Work order → Below is a listing. Write out exactly its lines between the one holding "1. RECEIVE, material Si" and the one holding "3. DIRECTIONAL_DEP, material", inclusive.

Dataset content →
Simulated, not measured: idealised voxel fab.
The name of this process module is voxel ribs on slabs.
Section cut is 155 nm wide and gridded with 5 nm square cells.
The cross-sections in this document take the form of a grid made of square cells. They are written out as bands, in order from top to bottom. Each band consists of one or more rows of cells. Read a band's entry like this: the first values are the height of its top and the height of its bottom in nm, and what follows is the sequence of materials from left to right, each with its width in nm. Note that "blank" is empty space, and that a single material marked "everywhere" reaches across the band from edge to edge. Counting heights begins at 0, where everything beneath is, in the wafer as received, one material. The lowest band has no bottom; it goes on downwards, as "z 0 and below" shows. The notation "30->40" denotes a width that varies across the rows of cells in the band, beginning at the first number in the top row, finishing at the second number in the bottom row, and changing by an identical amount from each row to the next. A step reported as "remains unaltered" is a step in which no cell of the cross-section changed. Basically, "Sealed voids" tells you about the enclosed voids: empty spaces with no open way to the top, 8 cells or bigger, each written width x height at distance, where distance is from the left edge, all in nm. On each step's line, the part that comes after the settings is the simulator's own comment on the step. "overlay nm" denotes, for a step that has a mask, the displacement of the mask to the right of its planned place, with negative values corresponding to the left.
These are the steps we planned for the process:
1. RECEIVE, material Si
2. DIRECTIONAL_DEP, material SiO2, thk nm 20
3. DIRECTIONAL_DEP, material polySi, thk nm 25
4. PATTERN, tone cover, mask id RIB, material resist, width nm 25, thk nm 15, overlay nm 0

Exercise response →
1. RECEIVE, material Si
2. DIRECTIONAL_DEP, material SiO2, thk nm 20
3. DIRECTIONAL_DEP, material polySi, thk nm 25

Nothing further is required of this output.